- _Exercise_
Nothing in the data is to be left out; copy it exactly.

- _Records shown_
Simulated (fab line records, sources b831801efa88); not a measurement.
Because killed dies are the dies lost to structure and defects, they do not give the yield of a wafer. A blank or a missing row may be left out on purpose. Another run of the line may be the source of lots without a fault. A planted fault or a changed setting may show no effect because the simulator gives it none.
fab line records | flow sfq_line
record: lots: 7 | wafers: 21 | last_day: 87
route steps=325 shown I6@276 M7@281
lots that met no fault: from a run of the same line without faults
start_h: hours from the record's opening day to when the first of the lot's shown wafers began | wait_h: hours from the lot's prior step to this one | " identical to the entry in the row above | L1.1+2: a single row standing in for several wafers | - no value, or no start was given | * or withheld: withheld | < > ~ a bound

- _Task solution_
Simulated (fab line records, sources b831801efa88); not a measurement.
Because killed dies are the dies lost to structure and defects, they do not give the yield of a wafer. A blank or a missing row may be left out on purpose. Another run of the line may be the source of lots without a fault. A planted fault or a changed setting may show no effect because the simulator gives it none.
fab line records | flow sfq_line
record: lots: 7 | wafers: 21 | last_day: 87
route steps=325 shown I6@276 M7@281
lots that met no fault: from a run of the same line without faults
start_h: hours from the record's opening day to when the first of the lot's shown wafers began | wait_h: hours from the lot's prior step to this one | " identical to the entry in the row above | L1.1+2: a single row standing in for several wafers | - no value, or no start was given | * or withheld: withheld | < > ~ a bound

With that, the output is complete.